• **REQUIREMENT**
Beginning with the line that holds "L096.1;0.984" in the data below, give again every line through the one that holds "L095.6;can't be placed: 3 or 0 or 1 or 2;2", exactly as written.

• **DATASET RECORDS**
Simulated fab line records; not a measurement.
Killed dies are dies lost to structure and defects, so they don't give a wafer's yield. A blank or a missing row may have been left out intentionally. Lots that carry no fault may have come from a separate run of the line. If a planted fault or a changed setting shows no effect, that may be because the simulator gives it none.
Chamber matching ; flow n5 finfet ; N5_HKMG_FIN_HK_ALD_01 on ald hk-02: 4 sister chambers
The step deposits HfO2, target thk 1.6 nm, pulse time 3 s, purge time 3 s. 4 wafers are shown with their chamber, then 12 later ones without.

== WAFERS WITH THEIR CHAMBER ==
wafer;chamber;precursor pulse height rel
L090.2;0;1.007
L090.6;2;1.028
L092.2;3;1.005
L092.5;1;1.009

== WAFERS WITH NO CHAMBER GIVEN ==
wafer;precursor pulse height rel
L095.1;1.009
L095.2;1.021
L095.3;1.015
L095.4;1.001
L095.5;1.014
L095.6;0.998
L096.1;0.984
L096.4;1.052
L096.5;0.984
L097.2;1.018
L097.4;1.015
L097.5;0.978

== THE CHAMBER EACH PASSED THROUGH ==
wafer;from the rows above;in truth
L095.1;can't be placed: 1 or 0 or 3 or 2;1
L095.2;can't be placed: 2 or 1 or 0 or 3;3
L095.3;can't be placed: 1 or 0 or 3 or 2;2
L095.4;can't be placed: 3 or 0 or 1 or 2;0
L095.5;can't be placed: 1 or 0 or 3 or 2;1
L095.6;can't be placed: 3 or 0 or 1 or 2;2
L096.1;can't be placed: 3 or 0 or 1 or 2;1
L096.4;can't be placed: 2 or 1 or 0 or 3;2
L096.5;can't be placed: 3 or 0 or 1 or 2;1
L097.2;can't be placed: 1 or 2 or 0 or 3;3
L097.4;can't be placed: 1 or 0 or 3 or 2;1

• **RESPONSE AREA**
L096.1;0.984
L096.4;1.052
L096.5;0.984
L097.2;1.018
L097.4;1.015
L097.5;0.978

== THE CHAMBER EACH PASSED THROUGH ==
wafer;from the rows above;in truth
L095.1;can't be placed: 1 or 0 or 3 or 2;1
L095.2;can't be placed: 2 or 1 or 0 or 3;3
L095.3;can't be placed: 1 or 0 or 3 or 2;2
L095.4;can't be placed: 3 or 0 or 1 or 2;0
L095.5;can't be placed: 1 or 0 or 3 or 2;1
L095.6;can't be placed: 3 or 0 or 1 or 2;2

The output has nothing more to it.